Data excerpts ::
..............................

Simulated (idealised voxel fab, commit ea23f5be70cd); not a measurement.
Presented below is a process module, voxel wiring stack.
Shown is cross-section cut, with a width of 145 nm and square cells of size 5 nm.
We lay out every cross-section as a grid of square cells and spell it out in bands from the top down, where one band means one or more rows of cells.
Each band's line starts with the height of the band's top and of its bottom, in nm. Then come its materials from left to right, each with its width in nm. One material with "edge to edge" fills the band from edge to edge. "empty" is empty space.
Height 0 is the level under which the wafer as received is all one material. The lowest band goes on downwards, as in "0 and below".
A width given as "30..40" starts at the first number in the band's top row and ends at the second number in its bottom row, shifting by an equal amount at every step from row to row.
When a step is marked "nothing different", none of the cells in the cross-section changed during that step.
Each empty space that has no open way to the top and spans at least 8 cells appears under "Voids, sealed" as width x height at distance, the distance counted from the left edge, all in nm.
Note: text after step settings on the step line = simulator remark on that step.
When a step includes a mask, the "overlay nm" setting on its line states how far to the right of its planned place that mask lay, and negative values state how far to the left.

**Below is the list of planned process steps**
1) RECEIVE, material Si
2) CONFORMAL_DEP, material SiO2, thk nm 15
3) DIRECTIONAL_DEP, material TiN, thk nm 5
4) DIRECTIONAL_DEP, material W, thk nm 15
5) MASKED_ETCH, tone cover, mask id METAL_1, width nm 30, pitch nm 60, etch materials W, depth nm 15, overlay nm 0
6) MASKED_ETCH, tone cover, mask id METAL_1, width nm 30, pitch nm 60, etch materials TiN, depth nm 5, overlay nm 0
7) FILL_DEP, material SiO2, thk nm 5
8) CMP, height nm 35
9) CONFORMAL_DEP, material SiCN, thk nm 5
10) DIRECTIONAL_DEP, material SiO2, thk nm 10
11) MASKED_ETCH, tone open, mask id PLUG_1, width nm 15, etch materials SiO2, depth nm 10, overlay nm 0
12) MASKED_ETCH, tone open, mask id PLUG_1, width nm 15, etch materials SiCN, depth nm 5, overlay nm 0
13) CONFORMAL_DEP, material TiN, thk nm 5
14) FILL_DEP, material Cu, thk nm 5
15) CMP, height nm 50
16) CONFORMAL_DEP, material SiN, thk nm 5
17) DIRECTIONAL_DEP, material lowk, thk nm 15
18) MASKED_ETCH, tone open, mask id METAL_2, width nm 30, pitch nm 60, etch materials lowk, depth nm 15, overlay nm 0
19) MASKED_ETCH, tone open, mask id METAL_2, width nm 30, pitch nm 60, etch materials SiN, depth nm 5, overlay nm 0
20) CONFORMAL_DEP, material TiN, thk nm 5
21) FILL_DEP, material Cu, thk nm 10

..............................

Requirement :: All that belongs in the answer is an exact copy of the lines from the start of the records above through the line with "Shown is cross-section".

Solution ::
Simulated (idealised voxel fab, commit ea23f5be70cd); not a measurement.
Presented below is a process module, voxel wiring stack.
Shown is cross-section cut, with a width of 145 nm and square cells of size 5 nm.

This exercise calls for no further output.